Exercise>
Write the records out again, unchanged.

--------------------------------

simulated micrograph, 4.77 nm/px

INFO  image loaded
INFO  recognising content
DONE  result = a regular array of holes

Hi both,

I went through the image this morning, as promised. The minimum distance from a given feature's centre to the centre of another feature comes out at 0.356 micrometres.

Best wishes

--------------------------------

Response>
simulated micrograph, 4.77 nm/px

INFO  image loaded
INFO  recognising content
DONE  result = a regular array of holes

Hi both,

I went through the image this morning, as promised. The minimum distance from a given feature's centre to the centre of another feature comes out at 0.356 micrometres.

Best wishes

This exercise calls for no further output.